*EXTRACTED ENTRIES*
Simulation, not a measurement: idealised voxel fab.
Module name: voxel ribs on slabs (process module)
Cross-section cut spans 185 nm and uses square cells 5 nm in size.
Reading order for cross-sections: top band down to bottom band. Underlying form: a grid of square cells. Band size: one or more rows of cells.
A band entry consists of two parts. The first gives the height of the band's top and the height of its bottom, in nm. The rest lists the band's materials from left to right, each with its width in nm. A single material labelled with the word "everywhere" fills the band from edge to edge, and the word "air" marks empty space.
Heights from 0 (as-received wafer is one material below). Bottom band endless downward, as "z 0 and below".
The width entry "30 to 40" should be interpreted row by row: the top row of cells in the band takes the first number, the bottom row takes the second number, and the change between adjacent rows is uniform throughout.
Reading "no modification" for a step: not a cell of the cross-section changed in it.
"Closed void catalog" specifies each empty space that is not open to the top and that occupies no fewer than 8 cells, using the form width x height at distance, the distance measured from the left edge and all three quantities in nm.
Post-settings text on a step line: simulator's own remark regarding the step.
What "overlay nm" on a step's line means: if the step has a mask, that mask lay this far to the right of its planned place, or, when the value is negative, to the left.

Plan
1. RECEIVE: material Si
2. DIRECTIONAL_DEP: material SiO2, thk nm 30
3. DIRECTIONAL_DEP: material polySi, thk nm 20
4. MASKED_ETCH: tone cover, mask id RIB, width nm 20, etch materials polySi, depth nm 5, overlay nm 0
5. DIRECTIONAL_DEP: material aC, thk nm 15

*EXERCISE*
Output every record in full, exactly as it was given.

*YOUR SOLUTION*
Simulation, not a measurement: idealised voxel fab.
Module name: voxel ribs on slabs (process module)
Cross-section cut spans 185 nm and uses square cells 5 nm in size.
Reading order for cross-sections: top band down to bottom band. Underlying form: a grid of square cells. Band size: one or more rows of cells.
A band entry consists of two parts. The first gives the height of the band's top and the height of its bottom, in nm. The rest lists the band's materials from left to right, each with its width in nm. A single material labelled with the word "everywhere" fills the band from edge to edge, and the word "air" marks empty space.
Heights from 0 (as-received wafer is one material below). Bottom band endless downward, as "z 0 and below".
The width entry "30 to 40" should be interpreted row by row: the top row of cells in the band takes the first number, the bottom row takes the second number, and the change between adjacent rows is uniform throughout.
Reading "no modification" for a step: not a cell of the cross-section changed in it.
"Closed void catalog" specifies each empty space that is not open to the top and that occupies no fewer than 8 cells, using the form width x height at distance, the distance measured from the left edge and all three quantities in nm.
Post-settings text on a step line: simulator's own remark regarding the step.
What "overlay nm" on a step's line means: if the step has a mask, that mask lay this far to the right of its planned place, or, when the value is negative, to the left.

Plan
1. RECEIVE: material Si
2. DIRECTIONAL_DEP: material SiO2, thk nm 30
3. DIRECTIONAL_DEP: material polySi, thk nm 20
4. MASKED_ETCH: tone cover, mask id RIB, width nm 20, etch materials polySi, depth nm 5, overlay nm 0
5. DIRECTIONAL_DEP: material aC, thk nm 15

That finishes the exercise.